Given information:
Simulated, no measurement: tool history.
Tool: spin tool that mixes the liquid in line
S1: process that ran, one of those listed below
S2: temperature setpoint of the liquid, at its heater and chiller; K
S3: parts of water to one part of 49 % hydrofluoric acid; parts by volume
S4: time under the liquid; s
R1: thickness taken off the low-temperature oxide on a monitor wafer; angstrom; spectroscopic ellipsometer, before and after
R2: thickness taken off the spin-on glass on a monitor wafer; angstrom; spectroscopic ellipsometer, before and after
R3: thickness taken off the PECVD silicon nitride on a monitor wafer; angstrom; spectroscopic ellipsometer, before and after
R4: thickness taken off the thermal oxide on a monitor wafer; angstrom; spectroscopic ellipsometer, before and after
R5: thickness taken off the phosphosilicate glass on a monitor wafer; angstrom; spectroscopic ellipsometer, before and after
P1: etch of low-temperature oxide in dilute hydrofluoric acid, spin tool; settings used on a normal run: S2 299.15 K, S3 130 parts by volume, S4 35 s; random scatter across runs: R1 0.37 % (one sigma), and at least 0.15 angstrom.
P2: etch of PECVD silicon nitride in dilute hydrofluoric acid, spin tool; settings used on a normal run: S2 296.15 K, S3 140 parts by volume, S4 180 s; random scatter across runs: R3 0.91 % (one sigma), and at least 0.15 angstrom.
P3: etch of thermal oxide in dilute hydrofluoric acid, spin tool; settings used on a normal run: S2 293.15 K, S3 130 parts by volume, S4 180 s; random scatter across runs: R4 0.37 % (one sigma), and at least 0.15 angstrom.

Assigned task:
Everything in the data above should be output exactly as it stands.

Solution:
Simulated, no measurement: tool history.
Tool: spin tool that mixes the liquid in line
S1: process that ran, one of those listed below
S2: temperature setpoint of the liquid, at its heater and chiller; K
S3: parts of water to one part of 49 % hydrofluoric acid; parts by volume
S4: time under the liquid; s
R1: thickness taken off the low-temperature oxide on a monitor wafer; angstrom; spectroscopic ellipsometer, before and after
R2: thickness taken off the spin-on glass on a monitor wafer; angstrom; spectroscopic ellipsometer, before and after
R3: thickness taken off the PECVD silicon nitride on a monitor wafer; angstrom; spectroscopic ellipsometer, before and after
R4: thickness taken off the thermal oxide on a monitor wafer; angstrom; spectroscopic ellipsometer, before and after
R5: thickness taken off the phosphosilicate glass on a monitor wafer; angstrom; spectroscopic ellipsometer, before and after
P1: etch of low-temperature oxide in dilute hydrofluoric acid, spin tool; settings used on a normal run: S2 299.15 K, S3 130 parts by volume, S4 35 s; random scatter across runs: R1 0.37 % (one sigma), and at least 0.15 angstrom.
P2: etch of PECVD silicon nitride in dilute hydrofluoric acid, spin tool; settings used on a normal run: S2 296.15 K, S3 140 parts by volume, S4 180 s; random scatter across runs: R3 0.91 % (one sigma), and at least 0.15 angstrom.
P3: etch of thermal oxide in dilute hydrofluoric acid, spin tool; settings used on a normal run: S2 293.15 K, S3 130 parts by volume, S4 180 s; random scatter across runs: R4 0.37 % (one sigma), and at least 0.15 angstrom.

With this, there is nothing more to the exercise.